_MATERIAL SUPPLIED_

+++

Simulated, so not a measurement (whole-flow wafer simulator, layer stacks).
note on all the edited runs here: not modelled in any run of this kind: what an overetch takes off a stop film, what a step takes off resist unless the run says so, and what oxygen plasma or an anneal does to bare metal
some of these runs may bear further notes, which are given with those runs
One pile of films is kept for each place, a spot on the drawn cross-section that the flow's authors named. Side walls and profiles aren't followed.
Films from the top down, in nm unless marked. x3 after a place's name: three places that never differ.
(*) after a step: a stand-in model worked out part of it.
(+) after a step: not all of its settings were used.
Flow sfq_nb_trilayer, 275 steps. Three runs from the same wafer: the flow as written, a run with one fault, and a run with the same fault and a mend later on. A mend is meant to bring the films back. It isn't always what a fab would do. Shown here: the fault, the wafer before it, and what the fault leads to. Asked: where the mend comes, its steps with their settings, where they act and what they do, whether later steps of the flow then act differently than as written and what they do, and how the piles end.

+++

_ASSIGNMENT_
After the last line, print all the entries once again, unchanged.

_TASK ANSWER_
Simulated, so not a measurement (whole-flow wafer simulator, layer stacks).
note on all the edited runs here: not modelled in any run of this kind: what an overetch takes off a stop film, what a step takes off resist unless the run says so, and what oxygen plasma or an anneal does to bare metal
some of these runs may bear further notes, which are given with those runs
One pile of films is kept for each place, a spot on the drawn cross-section that the flow's authors named. Side walls and profiles aren't followed.
Films from the top down, in nm unless marked. x3 after a place's name: three places that never differ.
(*) after a step: a stand-in model worked out part of it.
(+) after a step: not all of its settings were used.
Flow sfq_nb_trilayer, 275 steps. Three runs from the same wafer: the flow as written, a run with one fault, and a run with the same fault and a mend later on. A mend is meant to bring the films back. It isn't always what a fab would do. Shown here: the fault, the wafer before it, and what the fault leads to. Asked: where the mend comes, its steps with their settings, where they act and what they do, whether later steps of the flow then act differently than as written and what they do, and how the piles end.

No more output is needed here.